• _Required action_
Print the listing in full, keeping every line exactly as it is.

*** Provided data Section Begins ***

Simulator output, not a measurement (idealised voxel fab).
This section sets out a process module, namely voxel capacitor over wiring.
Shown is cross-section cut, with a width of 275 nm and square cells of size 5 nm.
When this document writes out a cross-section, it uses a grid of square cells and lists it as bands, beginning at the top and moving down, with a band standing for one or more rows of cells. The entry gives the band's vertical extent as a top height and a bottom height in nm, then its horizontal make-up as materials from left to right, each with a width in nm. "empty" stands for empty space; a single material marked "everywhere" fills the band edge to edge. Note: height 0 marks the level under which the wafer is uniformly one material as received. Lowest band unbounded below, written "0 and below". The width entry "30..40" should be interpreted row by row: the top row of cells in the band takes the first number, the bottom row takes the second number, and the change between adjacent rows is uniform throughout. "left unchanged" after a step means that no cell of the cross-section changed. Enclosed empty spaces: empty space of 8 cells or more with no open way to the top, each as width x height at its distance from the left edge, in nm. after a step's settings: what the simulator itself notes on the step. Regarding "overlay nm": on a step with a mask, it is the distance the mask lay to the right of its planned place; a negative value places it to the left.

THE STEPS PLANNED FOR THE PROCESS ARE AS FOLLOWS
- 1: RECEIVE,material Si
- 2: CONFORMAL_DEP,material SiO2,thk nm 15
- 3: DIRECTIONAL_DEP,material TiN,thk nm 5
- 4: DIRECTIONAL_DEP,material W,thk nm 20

*** Provided data Section Ends ***

• _Exercise response_
Simulator output, not a measurement (idealised voxel fab).
This section sets out a process module, namely voxel capacitor over wiring.
Shown is cross-section cut, with a width of 275 nm and square cells of size 5 nm.
When this document writes out a cross-section, it uses a grid of square cells and lists it as bands, beginning at the top and moving down, with a band standing for one or more rows of cells. The entry gives the band's vertical extent as a top height and a bottom height in nm, then its horizontal make-up as materials from left to right, each with a width in nm. "empty" stands for empty space; a single material marked "everywhere" fills the band edge to edge. Note: height 0 marks the level under which the wafer is uniformly one material as received. Lowest band unbounded below, written "0 and below". The width entry "30..40" should be interpreted row by row: the top row of cells in the band takes the first number, the bottom row takes the second number, and the change between adjacent rows is uniform throughout. "left unchanged" after a step means that no cell of the cross-section changed. Enclosed empty spaces: empty space of 8 cells or more with no open way to the top, each as width x height at its distance from the left edge, in nm. after a step's settings: what the simulator itself notes on the step. Regarding "overlay nm": on a step with a mask, it is the distance the mask lay to the right of its planned place; a negative value places it to the left.

THE STEPS PLANNED FOR THE PROCESS ARE AS FOLLOWS
- 1: RECEIVE,material Si
- 2: CONFORMAL_DEP,material SiO2,thk nm 15
- 3: DIRECTIONAL_DEP,material TiN,thk nm 5
- 4: DIRECTIONAL_DEP,material W,thk nm 20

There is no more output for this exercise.